■ Action item ■
Every entry is to be printed again precisely as given.

[[ Dataset entries open ]]

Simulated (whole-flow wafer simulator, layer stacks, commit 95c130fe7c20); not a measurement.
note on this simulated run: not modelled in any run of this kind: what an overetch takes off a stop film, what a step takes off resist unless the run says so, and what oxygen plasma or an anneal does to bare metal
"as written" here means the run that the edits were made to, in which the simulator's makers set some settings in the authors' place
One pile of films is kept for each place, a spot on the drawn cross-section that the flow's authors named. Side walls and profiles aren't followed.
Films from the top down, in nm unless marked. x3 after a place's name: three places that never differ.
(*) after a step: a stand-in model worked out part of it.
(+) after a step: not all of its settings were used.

[[ Dataset entries closed ]]

■ Reply ■
Simulated (whole-flow wafer simulator, layer stacks, commit 95c130fe7c20); not a measurement.
note on this simulated run: not modelled in any run of this kind: what an overetch takes off a stop film, what a step takes off resist unless the run says so, and what oxygen plasma or an anneal does to bare metal
"as written" here means the run that the edits were made to, in which the simulator's makers set some settings in the authors' place
One pile of films is kept for each place, a spot on the drawn cross-section that the flow's authors named. Side walls and profiles aren't followed.
Films from the top down, in nm unless marked. x3 after a place's name: three places that never differ.
(*) after a step: a stand-in model worked out part of it.
(+) after a step: not all of its settings were used.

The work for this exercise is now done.